_Material supplied_.
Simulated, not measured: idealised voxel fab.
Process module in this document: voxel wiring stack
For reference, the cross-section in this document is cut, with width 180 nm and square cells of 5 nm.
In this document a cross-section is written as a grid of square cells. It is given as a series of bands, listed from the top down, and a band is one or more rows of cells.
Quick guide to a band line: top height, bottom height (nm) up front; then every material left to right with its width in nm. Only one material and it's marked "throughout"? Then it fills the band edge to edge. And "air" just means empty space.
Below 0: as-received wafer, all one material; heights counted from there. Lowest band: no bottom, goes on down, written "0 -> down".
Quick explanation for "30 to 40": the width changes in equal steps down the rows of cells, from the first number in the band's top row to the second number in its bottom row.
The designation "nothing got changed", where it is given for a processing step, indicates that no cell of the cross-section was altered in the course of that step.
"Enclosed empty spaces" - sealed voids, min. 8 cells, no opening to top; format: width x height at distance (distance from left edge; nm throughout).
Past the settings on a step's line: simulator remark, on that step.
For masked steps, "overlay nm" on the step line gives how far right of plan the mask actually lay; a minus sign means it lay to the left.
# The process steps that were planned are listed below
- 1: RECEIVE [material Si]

_Work task_.
Copy every entry exactly.

_Reply_.
Simulated, not measured: idealised voxel fab.
Process module in this document: voxel wiring stack
For reference, the cross-section in this document is cut, with width 180 nm and square cells of 5 nm.
In this document a cross-section is written as a grid of square cells. It is given as a series of bands, listed from the top down, and a band is one or more rows of cells.
Quick guide to a band line: top height, bottom height (nm) up front; then every material left to right with its width in nm. Only one material and it's marked "throughout"? Then it fills the band edge to edge. And "air" just means empty space.
Below 0: as-received wafer, all one material; heights counted from there. Lowest band: no bottom, goes on down, written "0 -> down".
Quick explanation for "30 to 40": the width changes in equal steps down the rows of cells, from the first number in the band's top row to the second number in its bottom row.
The designation "nothing got changed", where it is given for a processing step, indicates that no cell of the cross-section was altered in the course of that step.
"Enclosed empty spaces" - sealed voids, min. 8 cells, no opening to top; format: width x height at distance (distance from left edge; nm throughout).
Past the settings on a step's line: simulator remark, on that step.
For masked steps, "overlay nm" on the step line gives how far right of plan the mask actually lay; a minus sign means it lay to the left.
# The process steps that were planned are listed below
- 1: RECEIVE [material Si]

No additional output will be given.